» **DATA RECORDS**:
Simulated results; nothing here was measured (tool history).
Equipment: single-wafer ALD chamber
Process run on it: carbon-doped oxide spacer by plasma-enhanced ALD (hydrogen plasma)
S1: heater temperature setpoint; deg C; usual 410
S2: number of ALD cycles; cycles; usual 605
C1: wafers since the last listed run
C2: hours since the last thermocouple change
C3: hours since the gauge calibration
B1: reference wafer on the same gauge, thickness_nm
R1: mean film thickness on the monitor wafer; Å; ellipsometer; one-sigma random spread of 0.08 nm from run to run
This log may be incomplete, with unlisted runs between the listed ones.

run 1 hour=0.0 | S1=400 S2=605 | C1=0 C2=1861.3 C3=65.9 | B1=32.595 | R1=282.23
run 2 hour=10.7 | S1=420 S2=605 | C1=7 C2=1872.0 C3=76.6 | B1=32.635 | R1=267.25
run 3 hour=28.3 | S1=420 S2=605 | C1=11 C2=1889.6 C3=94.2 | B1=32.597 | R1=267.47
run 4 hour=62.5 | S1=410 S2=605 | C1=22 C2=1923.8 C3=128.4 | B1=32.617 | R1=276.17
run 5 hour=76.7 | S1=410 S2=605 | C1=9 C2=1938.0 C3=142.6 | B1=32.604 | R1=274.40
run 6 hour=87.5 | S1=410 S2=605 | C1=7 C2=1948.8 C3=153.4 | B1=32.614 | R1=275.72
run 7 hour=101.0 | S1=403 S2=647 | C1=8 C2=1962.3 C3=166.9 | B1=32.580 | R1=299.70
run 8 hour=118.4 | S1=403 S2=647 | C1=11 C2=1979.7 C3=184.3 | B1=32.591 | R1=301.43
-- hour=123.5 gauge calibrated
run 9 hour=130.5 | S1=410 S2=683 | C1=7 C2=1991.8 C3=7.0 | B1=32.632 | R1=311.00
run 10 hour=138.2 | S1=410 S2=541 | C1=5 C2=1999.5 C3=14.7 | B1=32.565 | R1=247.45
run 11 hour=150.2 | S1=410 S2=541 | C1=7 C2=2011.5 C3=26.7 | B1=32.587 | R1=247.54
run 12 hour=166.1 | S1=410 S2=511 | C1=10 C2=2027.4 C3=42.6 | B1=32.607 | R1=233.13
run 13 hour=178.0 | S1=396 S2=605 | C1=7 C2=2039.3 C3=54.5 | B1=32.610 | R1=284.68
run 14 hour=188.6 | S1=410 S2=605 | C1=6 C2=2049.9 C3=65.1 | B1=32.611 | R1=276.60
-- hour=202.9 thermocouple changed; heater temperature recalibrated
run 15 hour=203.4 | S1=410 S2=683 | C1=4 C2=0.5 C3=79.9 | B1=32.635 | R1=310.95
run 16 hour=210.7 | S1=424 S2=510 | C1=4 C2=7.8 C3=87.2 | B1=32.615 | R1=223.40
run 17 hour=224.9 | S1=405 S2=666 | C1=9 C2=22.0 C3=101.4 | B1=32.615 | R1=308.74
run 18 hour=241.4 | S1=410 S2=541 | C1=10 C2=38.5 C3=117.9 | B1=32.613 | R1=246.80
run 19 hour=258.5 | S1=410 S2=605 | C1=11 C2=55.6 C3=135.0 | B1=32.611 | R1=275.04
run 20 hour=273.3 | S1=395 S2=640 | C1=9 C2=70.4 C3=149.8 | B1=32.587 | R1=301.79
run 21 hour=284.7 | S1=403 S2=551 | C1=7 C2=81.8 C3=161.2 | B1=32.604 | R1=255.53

» **WORK REQUEST**: From the entries above, return exactly the line containing "run 6 hour=87.5", the line containing "run 20 hour=273.3", and all lines between, and nothing else.

» **TASK ANSWER**:
run 6 hour=87.5 | S1=410 S2=605 | C1=7 C2=1948.8 C3=153.4 | B1=32.614 | R1=275.72
run 7 hour=101.0 | S1=403 S2=647 | C1=8 C2=1962.3 C3=166.9 | B1=32.580 | R1=299.70
run 8 hour=118.4 | S1=403 S2=647 | C1=11 C2=1979.7 C3=184.3 | B1=32.591 | R1=301.43
-- hour=123.5 gauge calibrated
run 9 hour=130.5 | S1=410 S2=683 | C1=7 C2=1991.8 C3=7.0 | B1=32.632 | R1=311.00
run 10 hour=138.2 | S1=410 S2=541 | C1=5 C2=1999.5 C3=14.7 | B1=32.565 | R1=247.45
run 11 hour=150.2 | S1=410 S2=541 | C1=7 C2=2011.5 C3=26.7 | B1=32.587 | R1=247.54
run 12 hour=166.1 | S1=410 S2=511 | C1=10 C2=2027.4 C3=42.6 | B1=32.607 | R1=233.13
run 13 hour=178.0 | S1=396 S2=605 | C1=7 C2=2039.3 C3=54.5 | B1=32.610 | R1=284.68
run 14 hour=188.6 | S1=410 S2=605 | C1=6 C2=2049.9 C3=65.1 | B1=32.611 | R1=276.60
-- hour=202.9 thermocouple changed; heater temperature recalibrated
run 15 hour=203.4 | S1=410 S2=683 | C1=4 C2=0.5 C3=79.9 | B1=32.635 | R1=310.95
run 16 hour=210.7 | S1=424 S2=510 | C1=4 C2=7.8 C3=87.2 | B1=32.615 | R1=223.40
run 17 hour=224.9 | S1=405 S2=666 | C1=9 C2=22.0 C3=101.4 | B1=32.615 | R1=308.74
run 18 hour=241.4 | S1=410 S2=541 | C1=10 C2=38.5 C3=117.9 | B1=32.613 | R1=246.80
run 19 hour=258.5 | S1=410 S2=605 | C1=11 C2=55.6 C3=135.0 | B1=32.611 | R1=275.04
run 20 hour=273.3 | S1=395 S2=640 | C1=9 C2=70.4 C3=149.8 | B1=32.587 | R1=301.79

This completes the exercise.